> [Work item]:
Print nothing except the lines of the listing below from the line with "Process: etch of" to the line with "Each chamber's own", each exactly as written, both ends included.

> [Record extracts]:
○ ○ ○ ○ ○ ○ ○

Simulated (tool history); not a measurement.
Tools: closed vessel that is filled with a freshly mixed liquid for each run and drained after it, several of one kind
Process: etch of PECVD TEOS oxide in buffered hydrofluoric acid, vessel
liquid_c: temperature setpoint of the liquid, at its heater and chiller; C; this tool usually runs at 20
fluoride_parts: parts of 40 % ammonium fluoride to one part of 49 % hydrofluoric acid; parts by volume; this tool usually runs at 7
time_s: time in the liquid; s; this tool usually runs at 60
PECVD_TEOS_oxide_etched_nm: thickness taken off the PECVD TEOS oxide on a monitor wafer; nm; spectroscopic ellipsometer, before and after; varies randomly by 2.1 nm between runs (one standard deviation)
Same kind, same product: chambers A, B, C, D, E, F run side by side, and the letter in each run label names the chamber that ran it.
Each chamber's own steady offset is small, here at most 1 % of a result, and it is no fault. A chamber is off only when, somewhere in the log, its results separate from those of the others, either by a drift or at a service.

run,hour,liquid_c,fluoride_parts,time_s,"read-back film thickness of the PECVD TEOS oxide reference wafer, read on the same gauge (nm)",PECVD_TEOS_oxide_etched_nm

○ ○ ○ ○ ○ ○ ○

> [Task answer]:
Process: etch of PECVD TEOS oxide in buffered hydrofluoric acid, vessel
liquid_c: temperature setpoint of the liquid, at its heater and chiller; C; this tool usually runs at 20
fluoride_parts: parts of 40 % ammonium fluoride to one part of 49 % hydrofluoric acid; parts by volume; this tool usually runs at 7
time_s: time in the liquid; s; this tool usually runs at 60
PECVD_TEOS_oxide_etched_nm: thickness taken off the PECVD TEOS oxide on a monitor wafer; nm; spectroscopic ellipsometer, before and after; varies randomly by 2.1 nm between runs (one standard deviation)
Same kind, same product: chambers A, B, C, D, E, F run side by side, and the letter in each run label names the chamber that ran it.
Each chamber's own steady offset is small, here at most 1 % of a result, and it is no fault. A chamber is off only when, somewhere in the log, its results separate from those of the others, either by a drift or at a service.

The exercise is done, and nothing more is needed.